### [WORK REQUEST]
Each line from the start of the listing below through the line containing "The cross-section has" should be reproduced exactly, with no others.

### [PROVIDED DATA]
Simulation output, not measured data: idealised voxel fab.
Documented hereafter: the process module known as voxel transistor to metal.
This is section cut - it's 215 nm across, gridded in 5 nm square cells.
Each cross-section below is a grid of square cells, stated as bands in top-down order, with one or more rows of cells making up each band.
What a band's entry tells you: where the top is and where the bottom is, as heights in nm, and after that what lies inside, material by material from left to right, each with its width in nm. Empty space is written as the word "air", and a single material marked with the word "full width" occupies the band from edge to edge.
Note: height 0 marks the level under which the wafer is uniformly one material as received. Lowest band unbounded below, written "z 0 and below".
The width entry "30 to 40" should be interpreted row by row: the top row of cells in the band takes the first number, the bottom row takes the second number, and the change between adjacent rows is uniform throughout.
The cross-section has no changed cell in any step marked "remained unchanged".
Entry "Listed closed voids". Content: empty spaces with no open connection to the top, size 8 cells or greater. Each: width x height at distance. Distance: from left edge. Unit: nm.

### [PROBLEM SOLUTION]
Simulation output, not measured data: idealised voxel fab.
Documented hereafter: the process module known as voxel transistor to metal.
This is section cut - it's 215 nm across, gridded in 5 nm square cells.
Each cross-section below is a grid of square cells, stated as bands in top-down order, with one or more rows of cells making up each band.
What a band's entry tells you: where the top is and where the bottom is, as heights in nm, and after that what lies inside, material by material from left to right, each with its width in nm. Empty space is written as the word "air", and a single material marked with the word "full width" occupies the band from edge to edge.
Note: height 0 marks the level under which the wafer is uniformly one material as received. Lowest band unbounded below, written "z 0 and below".
The width entry "30 to 40" should be interpreted row by row: the top row of cells in the band takes the first number, the bottom row takes the second number, and the change between adjacent rows is uniform throughout.
The cross-section has no changed cell in any step marked "remained unchanged".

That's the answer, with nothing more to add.